### ACTIVITY
Each record needs to be echoed exactly; can you do that?

# # #
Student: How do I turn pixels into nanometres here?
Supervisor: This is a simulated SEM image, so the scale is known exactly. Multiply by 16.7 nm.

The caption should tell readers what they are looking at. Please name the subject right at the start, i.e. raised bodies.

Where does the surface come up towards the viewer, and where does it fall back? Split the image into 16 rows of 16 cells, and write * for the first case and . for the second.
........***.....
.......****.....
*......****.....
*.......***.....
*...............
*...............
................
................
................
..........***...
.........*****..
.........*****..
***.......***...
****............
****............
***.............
# # #

### YOUR SOLUTION
Student: How do I turn pixels into nanometres here?
Supervisor: This is a simulated SEM image, so the scale is known exactly. Multiply by 16.7 nm.

The caption should tell readers what they are looking at. Please name the subject right at the start, i.e. raised bodies.

Where does the surface come up towards the viewer, and where does it fall back? Split the image into 16 rows of 16 cells, and write * for the first case and . for the second.
........***.....
.......****.....
*......****.....
*.......***.....
*...............
*...............
................
................
................
..........***...
.........*****..
.........*****..
***.......***...
****............
****............
***.............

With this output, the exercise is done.